» **Data extracts**
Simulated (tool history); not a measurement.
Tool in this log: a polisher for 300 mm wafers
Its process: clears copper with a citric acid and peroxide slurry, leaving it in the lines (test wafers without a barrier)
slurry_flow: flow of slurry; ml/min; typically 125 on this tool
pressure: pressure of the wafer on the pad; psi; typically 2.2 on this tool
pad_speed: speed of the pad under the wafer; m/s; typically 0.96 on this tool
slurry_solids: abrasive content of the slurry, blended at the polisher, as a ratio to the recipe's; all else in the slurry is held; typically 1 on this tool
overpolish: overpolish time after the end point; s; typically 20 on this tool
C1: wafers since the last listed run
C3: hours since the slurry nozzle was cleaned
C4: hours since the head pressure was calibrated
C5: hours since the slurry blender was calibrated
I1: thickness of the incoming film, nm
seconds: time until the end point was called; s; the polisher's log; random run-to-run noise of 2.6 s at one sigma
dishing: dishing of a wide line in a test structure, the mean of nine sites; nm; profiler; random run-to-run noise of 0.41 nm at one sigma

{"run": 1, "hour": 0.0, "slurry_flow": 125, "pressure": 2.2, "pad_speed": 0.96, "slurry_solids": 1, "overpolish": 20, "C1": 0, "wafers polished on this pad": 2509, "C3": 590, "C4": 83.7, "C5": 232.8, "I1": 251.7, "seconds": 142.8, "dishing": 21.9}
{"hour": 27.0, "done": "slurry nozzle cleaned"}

» **Work task**
Reproduce the preceding records exactly and completely.

» **Solution**
Simulated (tool history); not a measurement.
Tool in this log: a polisher for 300 mm wafers
Its process: clears copper with a citric acid and peroxide slurry, leaving it in the lines (test wafers without a barrier)
slurry_flow: flow of slurry; ml/min; typically 125 on this tool
pressure: pressure of the wafer on the pad; psi; typically 2.2 on this tool
pad_speed: speed of the pad under the wafer; m/s; typically 0.96 on this tool
slurry_solids: abrasive content of the slurry, blended at the polisher, as a ratio to the recipe's; all else in the slurry is held; typically 1 on this tool
overpolish: overpolish time after the end point; s; typically 20 on this tool
C1: wafers since the last listed run
C3: hours since the slurry nozzle was cleaned
C4: hours since the head pressure was calibrated
C5: hours since the slurry blender was calibrated
I1: thickness of the incoming film, nm
seconds: time until the end point was called; s; the polisher's log; random run-to-run noise of 2.6 s at one sigma
dishing: dishing of a wide line in a test structure, the mean of nine sites; nm; profiler; random run-to-run noise of 0.41 nm at one sigma

{"run": 1, "hour": 0.0, "slurry_flow": 125, "pressure": 2.2, "pad_speed": 0.96, "slurry_solids": 1, "overpolish": 20, "C1": 0, "wafers polished on this pad": 2509, "C3": 590, "C4": 83.7, "C5": 232.8, "I1": 251.7, "seconds": 142.8, "dishing": 21.9}
{"hour": 27.0, "done": "slurry nozzle cleaned"}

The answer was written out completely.